**Records shown:**
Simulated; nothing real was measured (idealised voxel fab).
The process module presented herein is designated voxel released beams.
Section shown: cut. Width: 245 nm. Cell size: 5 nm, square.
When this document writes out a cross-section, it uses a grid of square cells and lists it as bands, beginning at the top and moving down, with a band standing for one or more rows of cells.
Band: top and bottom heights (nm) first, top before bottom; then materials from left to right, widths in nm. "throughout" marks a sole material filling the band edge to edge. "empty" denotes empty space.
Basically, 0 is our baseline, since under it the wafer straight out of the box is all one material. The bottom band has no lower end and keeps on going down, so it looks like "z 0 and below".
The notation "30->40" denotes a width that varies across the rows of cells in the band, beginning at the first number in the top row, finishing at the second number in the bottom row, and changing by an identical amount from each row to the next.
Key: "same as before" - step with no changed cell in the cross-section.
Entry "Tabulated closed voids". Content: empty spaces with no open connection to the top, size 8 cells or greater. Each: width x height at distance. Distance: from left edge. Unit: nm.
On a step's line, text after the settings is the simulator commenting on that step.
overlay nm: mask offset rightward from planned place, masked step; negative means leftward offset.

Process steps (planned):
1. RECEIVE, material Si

**Work request:**
Word for word, set down the lines from the beginning of the records through the line that holds "Basically, 0 is". Leave out the rest.

**Answer space:**
Simulated; nothing real was measured (idealised voxel fab).
The process module presented herein is designated voxel released beams.
Section shown: cut. Width: 245 nm. Cell size: 5 nm, square.
When this document writes out a cross-section, it uses a grid of square cells and lists it as bands, beginning at the top and moving down, with a band standing for one or more rows of cells.
Band: top and bottom heights (nm) first, top before bottom; then materials from left to right, widths in nm. "throughout" marks a sole material filling the band edge to edge. "empty" denotes empty space.
Basically, 0 is our baseline, since under it the wafer straight out of the box is all one material. The bottom band has no lower end and keeps on going down, so it looks like "z 0 and below".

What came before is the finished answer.